## Work task
Below are the entries; give again exactly the lines from the one mentioning "A process module" through the one mentioning "during that step.", inclusive.

## Available data
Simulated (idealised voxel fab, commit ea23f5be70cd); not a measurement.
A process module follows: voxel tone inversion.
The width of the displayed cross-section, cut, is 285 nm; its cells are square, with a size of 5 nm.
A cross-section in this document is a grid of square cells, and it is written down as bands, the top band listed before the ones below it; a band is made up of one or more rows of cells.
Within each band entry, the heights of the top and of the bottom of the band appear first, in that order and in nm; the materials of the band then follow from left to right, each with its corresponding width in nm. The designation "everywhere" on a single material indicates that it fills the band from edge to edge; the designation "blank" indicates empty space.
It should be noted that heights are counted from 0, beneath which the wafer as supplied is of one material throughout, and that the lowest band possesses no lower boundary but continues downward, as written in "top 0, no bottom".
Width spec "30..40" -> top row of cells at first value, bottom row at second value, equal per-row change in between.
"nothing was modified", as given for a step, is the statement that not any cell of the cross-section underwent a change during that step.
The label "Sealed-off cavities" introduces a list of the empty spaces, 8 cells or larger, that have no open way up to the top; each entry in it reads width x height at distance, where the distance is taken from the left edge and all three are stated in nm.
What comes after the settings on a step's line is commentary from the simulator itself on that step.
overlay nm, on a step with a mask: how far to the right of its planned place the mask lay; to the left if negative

## Result
A process module follows: voxel tone inversion.
The width of the displayed cross-section, cut, is 285 nm; its cells are square, with a size of 5 nm.
A cross-section in this document is a grid of square cells, and it is written down as bands, the top band listed before the ones below it; a band is made up of one or more rows of cells.
Within each band entry, the heights of the top and of the bottom of the band appear first, in that order and in nm; the materials of the band then follow from left to right, each with its corresponding width in nm. The designation "everywhere" on a single material indicates that it fills the band from edge to edge; the designation "blank" indicates empty space.
It should be noted that heights are counted from 0, beneath which the wafer as supplied is of one material throughout, and that the lowest band possesses no lower boundary but continues downward, as written in "top 0, no bottom".
Width spec "30..40" -> top row of cells at first value, bottom row at second value, equal per-row change in between.
"nothing was modified", as given for a step, is the statement that not any cell of the cross-section underwent a change during that step.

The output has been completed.